_Extracted entries_:
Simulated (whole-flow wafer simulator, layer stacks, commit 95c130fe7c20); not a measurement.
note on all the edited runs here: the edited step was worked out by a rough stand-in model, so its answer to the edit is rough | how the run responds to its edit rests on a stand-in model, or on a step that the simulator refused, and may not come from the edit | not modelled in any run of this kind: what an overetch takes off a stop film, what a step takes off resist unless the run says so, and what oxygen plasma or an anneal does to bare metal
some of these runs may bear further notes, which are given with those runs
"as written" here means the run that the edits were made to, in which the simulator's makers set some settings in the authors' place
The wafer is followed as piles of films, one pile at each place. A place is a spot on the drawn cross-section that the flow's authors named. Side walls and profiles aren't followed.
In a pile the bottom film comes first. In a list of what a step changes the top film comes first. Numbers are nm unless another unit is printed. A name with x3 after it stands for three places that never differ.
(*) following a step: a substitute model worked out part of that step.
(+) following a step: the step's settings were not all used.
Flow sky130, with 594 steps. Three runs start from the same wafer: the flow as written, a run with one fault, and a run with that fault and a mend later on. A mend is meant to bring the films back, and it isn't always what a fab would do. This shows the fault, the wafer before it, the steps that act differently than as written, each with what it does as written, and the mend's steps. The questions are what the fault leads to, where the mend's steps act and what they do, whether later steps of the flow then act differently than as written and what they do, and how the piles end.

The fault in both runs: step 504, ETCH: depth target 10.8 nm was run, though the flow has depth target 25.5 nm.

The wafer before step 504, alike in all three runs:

_Work request_:
Each record above should be repeated exactly.

_Problem solution_:
Simulated (whole-flow wafer simulator, layer stacks, commit 95c130fe7c20); not a measurement.
note on all the edited runs here: the edited step was worked out by a rough stand-in model, so its answer to the edit is rough | how the run responds to its edit rests on a stand-in model, or on a step that the simulator refused, and may not come from the edit | not modelled in any run of this kind: what an overetch takes off a stop film, what a step takes off resist unless the run says so, and what oxygen plasma or an anneal does to bare metal
some of these runs may bear further notes, which are given with those runs
"as written" here means the run that the edits were made to, in which the simulator's makers set some settings in the authors' place
The wafer is followed as piles of films, one pile at each place. A place is a spot on the drawn cross-section that the flow's authors named. Side walls and profiles aren't followed.
In a pile the bottom film comes first. In a list of what a step changes the top film comes first. Numbers are nm unless another unit is printed. A name with x3 after it stands for three places that never differ.
(*) following a step: a substitute model worked out part of that step.
(+) following a step: the step's settings were not all used.
Flow sky130, with 594 steps. Three runs start from the same wafer: the flow as written, a run with one fault, and a run with that fault and a mend later on. A mend is meant to bring the films back, and it isn't always what a fab would do. This shows the fault, the wafer before it, the steps that act differently than as written, each with what it does as written, and the mend's steps. The questions are what the fault leads to, where the mend's steps act and what they do, whether later steps of the flow then act differently than as written and what they do, and how the piles end.

The fault in both runs: step 504, ETCH: depth target 10.8 nm was run, though the flow has depth target 25.5 nm.

The wafer before step 504, alike in all three runs:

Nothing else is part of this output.